§ Work instruction: Give the whole listing again, exactly as written.

(Provided information Opens)

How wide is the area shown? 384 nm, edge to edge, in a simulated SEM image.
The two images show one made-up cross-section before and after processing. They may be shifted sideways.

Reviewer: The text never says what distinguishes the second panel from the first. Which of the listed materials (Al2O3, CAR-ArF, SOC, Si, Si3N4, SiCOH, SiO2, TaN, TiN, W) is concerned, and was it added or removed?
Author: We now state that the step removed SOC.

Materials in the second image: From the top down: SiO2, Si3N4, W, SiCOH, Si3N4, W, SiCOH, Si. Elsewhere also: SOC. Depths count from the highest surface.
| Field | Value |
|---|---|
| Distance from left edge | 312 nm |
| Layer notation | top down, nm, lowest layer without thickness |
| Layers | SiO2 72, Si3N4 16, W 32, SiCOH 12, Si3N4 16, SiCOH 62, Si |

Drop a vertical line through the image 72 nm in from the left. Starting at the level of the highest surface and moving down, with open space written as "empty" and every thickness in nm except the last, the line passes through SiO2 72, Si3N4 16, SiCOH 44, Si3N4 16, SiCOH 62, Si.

(Provided information Closes)

§ Exercise output:
How wide is the area shown? 384 nm, edge to edge, in a simulated SEM image.
The two images show one made-up cross-section before and after processing. They may be shifted sideways.

Reviewer: The text never says what distinguishes the second panel from the first. Which of the listed materials (Al2O3, CAR-ArF, SOC, Si, Si3N4, SiCOH, SiO2, TaN, TiN, W) is concerned, and was it added or removed?
Author: We now state that the step removed SOC.

Materials in the second image: From the top down: SiO2, Si3N4, W, SiCOH, Si3N4, W, SiCOH, Si. Elsewhere also: SOC. Depths count from the highest surface.
| Field | Value |
|---|---|
| Distance from left edge | 312 nm |
| Layer notation | top down, nm, lowest layer without thickness |
| Layers | SiO2 72, Si3N4 16, W 32, SiCOH 12, Si3N4 16, SiCOH 62, Si |

Drop a vertical line through the image 72 nm in from the left. Starting at the level of the highest surface and moving down, with open space written as "empty" and every thickness in nm except the last, the line passes through SiO2 72, Si3N4 16, SiCOH 44, Si3N4 16, SiCOH 62, Si.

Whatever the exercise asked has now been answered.